Required action
Copy precisely the first line of the material below and every later line, stopping with the line that contains "Run 1, day 0.000: usual".

Data
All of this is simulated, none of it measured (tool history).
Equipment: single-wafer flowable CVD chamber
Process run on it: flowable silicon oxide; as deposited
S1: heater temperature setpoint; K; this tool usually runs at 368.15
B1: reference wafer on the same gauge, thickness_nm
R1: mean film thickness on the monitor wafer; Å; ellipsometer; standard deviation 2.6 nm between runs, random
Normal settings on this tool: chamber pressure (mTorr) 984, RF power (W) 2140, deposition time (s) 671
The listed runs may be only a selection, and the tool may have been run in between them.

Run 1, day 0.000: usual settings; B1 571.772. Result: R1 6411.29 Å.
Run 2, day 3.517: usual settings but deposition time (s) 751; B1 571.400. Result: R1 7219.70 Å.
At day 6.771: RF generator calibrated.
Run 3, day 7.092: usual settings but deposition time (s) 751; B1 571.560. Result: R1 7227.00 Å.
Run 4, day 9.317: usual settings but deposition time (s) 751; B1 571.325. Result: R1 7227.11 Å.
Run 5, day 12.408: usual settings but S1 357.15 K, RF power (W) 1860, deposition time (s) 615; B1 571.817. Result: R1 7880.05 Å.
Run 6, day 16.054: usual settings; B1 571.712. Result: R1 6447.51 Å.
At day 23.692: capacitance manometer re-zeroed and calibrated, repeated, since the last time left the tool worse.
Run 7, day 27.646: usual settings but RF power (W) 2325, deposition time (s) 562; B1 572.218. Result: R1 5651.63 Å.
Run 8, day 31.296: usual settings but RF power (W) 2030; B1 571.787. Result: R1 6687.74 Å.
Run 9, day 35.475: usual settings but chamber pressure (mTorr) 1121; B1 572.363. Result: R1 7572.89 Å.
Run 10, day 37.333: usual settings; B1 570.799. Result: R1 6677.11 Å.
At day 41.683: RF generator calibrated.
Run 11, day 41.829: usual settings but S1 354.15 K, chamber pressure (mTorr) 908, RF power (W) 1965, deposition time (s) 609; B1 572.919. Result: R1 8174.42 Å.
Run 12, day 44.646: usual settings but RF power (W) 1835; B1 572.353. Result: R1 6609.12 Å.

Problem solution
All of this is simulated, none of it measured (tool history).
Equipment: single-wafer flowable CVD chamber
Process run on it: flowable silicon oxide; as deposited
S1: heater temperature setpoint; K; this tool usually runs at 368.15
B1: reference wafer on the same gauge, thickness_nm
R1: mean film thickness on the monitor wafer; Å; ellipsometer; standard deviation 2.6 nm between runs, random
Normal settings on this tool: chamber pressure (mTorr) 984, RF power (W) 2140, deposition time (s) 671
The listed runs may be only a selection, and the tool may have been run in between them.

Run 1, day 0.000: usual settings; B1 571.772. Result: R1 6411.29 Å.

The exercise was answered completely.